— Exercise —
Only an exact copy of the records below will serve as the answer.

== Information supplied
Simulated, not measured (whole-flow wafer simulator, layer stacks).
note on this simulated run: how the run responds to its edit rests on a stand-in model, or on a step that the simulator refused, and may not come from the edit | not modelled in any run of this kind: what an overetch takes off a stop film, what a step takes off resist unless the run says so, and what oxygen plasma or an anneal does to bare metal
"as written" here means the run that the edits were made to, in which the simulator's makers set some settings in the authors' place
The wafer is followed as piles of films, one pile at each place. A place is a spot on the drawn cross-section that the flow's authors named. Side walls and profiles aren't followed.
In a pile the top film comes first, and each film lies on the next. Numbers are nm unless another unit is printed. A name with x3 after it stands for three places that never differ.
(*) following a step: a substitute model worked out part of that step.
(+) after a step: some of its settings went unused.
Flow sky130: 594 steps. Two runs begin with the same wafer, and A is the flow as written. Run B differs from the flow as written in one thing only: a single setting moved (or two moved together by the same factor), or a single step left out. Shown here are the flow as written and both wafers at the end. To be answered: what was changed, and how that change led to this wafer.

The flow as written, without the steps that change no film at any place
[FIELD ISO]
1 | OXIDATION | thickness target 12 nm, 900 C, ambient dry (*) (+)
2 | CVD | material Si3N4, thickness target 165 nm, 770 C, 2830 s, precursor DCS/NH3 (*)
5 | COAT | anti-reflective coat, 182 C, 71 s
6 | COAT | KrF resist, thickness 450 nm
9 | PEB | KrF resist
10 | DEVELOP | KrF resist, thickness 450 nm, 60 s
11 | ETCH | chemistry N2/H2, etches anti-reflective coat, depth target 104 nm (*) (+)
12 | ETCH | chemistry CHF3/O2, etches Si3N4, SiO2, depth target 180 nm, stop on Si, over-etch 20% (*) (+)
====

— Response area —
Simulated, not measured (whole-flow wafer simulator, layer stacks).
note on this simulated run: how the run responds to its edit rests on a stand-in model, or on a step that the simulator refused, and may not come from the edit | not modelled in any run of this kind: what an overetch takes off a stop film, what a step takes off resist unless the run says so, and what oxygen plasma or an anneal does to bare metal
"as written" here means the run that the edits were made to, in which the simulator's makers set some settings in the authors' place
The wafer is followed as piles of films, one pile at each place. A place is a spot on the drawn cross-section that the flow's authors named. Side walls and profiles aren't followed.
In a pile the top film comes first, and each film lies on the next. Numbers are nm unless another unit is printed. A name with x3 after it stands for three places that never differ.
(*) following a step: a substitute model worked out part of that step.
(+) after a step: some of its settings went unused.
Flow sky130: 594 steps. Two runs begin with the same wafer, and A is the flow as written. Run B differs from the flow as written in one thing only: a single setting moved (or two moved together by the same factor), or a single step left out. Shown here are the flow as written and both wafers at the end. To be answered: what was changed, and how that change led to this wafer.

The flow as written, without the steps that change no film at any place
[FIELD ISO]
1 | OXIDATION | thickness target 12 nm, 900 C, ambient dry (*) (+)
2 | CVD | material Si3N4, thickness target 165 nm, 770 C, 2830 s, precursor DCS/NH3 (*)
5 | COAT | anti-reflective coat, 182 C, 71 s
6 | COAT | KrF resist, thickness 450 nm
9 | PEB | KrF resist
10 | DEVELOP | KrF resist, thickness 450 nm, 60 s
11 | ETCH | chemistry N2/H2, etches anti-reflective coat, depth target 104 nm (*) (+)
12 | ETCH | chemistry CHF3/O2, etches Si3N4, SiO2, depth target 180 nm, stop on Si, over-etch 20% (*) (+)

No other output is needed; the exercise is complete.